Information supplied –
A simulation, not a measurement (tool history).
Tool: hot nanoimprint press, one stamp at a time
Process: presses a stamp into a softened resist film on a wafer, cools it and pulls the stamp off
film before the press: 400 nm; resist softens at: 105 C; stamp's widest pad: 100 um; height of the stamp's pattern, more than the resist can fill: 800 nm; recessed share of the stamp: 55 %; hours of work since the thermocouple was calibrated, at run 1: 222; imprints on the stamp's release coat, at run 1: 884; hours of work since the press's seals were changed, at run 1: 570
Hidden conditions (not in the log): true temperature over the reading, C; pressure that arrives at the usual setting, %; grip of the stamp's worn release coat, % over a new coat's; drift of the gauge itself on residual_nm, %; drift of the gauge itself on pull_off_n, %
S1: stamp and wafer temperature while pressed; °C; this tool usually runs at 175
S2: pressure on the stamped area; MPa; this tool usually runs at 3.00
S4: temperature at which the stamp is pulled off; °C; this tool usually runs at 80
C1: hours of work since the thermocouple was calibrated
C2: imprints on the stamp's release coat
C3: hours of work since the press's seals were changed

Assigned task – Above are the records; copy all of them exactly.

Response box –
A simulation, not a measurement (tool history).
Tool: hot nanoimprint press, one stamp at a time
Process: presses a stamp into a softened resist film on a wafer, cools it and pulls the stamp off
film before the press: 400 nm; resist softens at: 105 C; stamp's widest pad: 100 um; height of the stamp's pattern, more than the resist can fill: 800 nm; recessed share of the stamp: 55 %; hours of work since the thermocouple was calibrated, at run 1: 222; imprints on the stamp's release coat, at run 1: 884; hours of work since the press's seals were changed, at run 1: 570
Hidden conditions (not in the log): true temperature over the reading, C; pressure that arrives at the usual setting, %; grip of the stamp's worn release coat, % over a new coat's; drift of the gauge itself on residual_nm, %; drift of the gauge itself on pull_off_n, %
S1: stamp and wafer temperature while pressed; °C; this tool usually runs at 175
S2: pressure on the stamped area; MPa; this tool usually runs at 3.00
S4: temperature at which the stamp is pulled off; °C; this tool usually runs at 80
C1: hours of work since the thermocouple was calibrated
C2: imprints on the stamp's release coat
C3: hours of work since the press's seals were changed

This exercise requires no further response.